###

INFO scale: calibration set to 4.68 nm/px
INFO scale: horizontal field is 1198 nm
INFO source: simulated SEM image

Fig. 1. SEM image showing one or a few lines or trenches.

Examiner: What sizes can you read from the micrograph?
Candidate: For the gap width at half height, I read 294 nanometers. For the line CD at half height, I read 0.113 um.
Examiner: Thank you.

###

## Required action
Repeat back the material above verbatim, including every line.

## Exercise output
INFO scale: calibration set to 4.68 nm/px
INFO scale: horizontal field is 1198 nm
INFO source: simulated SEM image

Fig. 1. SEM image showing one or a few lines or trenches.

Examiner: What sizes can you read from the micrograph?
Candidate: For the gap width at half height, I read 294 nanometers. For the line CD at half height, I read 0.113 um.
Examiner: Thank you.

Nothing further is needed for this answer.